_INFORMATION SHOWN_
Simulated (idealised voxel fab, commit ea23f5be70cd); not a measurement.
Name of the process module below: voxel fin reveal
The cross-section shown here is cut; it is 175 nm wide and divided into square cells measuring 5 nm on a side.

_ACTIVITY_
The entire listing has to be written out again exactly.

_REPLY_
Simulated (idealised voxel fab, commit ea23f5be70cd); not a measurement.
Name of the process module below: voxel fin reveal
The cross-section shown here is cut; it is 175 nm wide and divided into square cells measuring 5 nm on a side.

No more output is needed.